= Action item =
The expected result is the material below, reproduced exactly from its first line through the line containing "This document writes".

________________

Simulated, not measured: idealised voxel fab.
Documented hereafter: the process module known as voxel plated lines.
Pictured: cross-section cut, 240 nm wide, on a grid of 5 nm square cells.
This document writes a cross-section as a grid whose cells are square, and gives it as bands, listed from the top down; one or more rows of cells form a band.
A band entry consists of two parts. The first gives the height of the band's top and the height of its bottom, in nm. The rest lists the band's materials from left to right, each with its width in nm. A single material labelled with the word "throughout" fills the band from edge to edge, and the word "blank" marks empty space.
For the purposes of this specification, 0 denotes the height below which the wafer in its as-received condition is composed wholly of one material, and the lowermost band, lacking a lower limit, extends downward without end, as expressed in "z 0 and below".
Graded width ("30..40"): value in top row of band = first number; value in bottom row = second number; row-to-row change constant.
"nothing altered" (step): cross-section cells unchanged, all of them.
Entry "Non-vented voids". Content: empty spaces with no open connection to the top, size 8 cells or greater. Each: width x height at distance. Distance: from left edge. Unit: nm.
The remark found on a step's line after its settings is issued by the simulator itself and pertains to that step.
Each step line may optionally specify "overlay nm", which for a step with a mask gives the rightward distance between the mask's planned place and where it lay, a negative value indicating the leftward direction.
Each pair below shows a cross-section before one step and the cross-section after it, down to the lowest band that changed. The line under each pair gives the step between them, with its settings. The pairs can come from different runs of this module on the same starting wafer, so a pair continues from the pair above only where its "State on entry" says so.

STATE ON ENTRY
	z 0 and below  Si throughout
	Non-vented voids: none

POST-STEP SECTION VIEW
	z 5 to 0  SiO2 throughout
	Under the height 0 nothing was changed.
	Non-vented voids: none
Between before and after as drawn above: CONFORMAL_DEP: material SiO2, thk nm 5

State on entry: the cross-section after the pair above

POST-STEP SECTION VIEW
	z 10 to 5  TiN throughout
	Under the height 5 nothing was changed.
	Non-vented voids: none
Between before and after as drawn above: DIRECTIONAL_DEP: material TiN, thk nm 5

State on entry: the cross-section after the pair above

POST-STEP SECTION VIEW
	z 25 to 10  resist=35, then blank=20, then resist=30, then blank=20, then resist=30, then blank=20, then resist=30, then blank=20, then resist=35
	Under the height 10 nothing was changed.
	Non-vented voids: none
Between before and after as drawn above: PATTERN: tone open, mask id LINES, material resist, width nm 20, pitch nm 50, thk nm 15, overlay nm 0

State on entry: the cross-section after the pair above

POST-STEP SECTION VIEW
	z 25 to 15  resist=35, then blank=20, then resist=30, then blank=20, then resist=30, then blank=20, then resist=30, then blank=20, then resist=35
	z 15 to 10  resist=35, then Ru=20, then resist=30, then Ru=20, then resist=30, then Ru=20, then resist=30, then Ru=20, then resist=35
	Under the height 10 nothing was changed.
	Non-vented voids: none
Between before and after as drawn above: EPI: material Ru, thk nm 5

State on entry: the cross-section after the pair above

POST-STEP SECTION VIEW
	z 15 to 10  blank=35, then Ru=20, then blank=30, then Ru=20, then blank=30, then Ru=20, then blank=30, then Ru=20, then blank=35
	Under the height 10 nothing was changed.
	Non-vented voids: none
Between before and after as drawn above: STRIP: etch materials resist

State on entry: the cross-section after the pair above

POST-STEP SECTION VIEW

________________

= Exercise answer =
Simulated, not measured: idealised voxel fab.
Documented hereafter: the process module known as voxel plated lines.
Pictured: cross-section cut, 240 nm wide, on a grid of 5 nm square cells.
This document writes a cross-section as a grid whose cells are square, and gives it as bands, listed from the top down; one or more rows of cells form a band.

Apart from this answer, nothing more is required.